__RAW DATA__:
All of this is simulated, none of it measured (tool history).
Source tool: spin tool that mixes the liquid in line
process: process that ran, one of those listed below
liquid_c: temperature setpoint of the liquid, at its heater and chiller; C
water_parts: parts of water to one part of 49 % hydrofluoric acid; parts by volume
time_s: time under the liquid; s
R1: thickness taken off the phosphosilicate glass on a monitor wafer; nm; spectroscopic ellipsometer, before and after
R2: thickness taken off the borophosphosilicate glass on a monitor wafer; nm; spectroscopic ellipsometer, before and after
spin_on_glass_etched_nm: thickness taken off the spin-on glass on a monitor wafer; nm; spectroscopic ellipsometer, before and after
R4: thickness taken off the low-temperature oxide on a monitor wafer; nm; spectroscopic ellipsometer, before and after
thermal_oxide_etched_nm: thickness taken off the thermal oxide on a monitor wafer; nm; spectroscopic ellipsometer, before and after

__WORK INSTRUCTION__: Each line from the start of the listing through the line with "R4: thickness taken" is to be restated verbatim, both ends included.

__ANSWER SPACE__:
All of this is simulated, none of it measured (tool history).
Source tool: spin tool that mixes the liquid in line
process: process that ran, one of those listed below
liquid_c: temperature setpoint of the liquid, at its heater and chiller; C
water_parts: parts of water to one part of 49 % hydrofluoric acid; parts by volume
time_s: time under the liquid; s
R1: thickness taken off the phosphosilicate glass on a monitor wafer; nm; spectroscopic ellipsometer, before and after
R2: thickness taken off the borophosphosilicate glass on a monitor wafer; nm; spectroscopic ellipsometer, before and after
spin_on_glass_etched_nm: thickness taken off the spin-on glass on a monitor wafer; nm; spectroscopic ellipsometer, before and after
R4: thickness taken off the low-temperature oxide on a monitor wafer; nm; spectroscopic ellipsometer, before and after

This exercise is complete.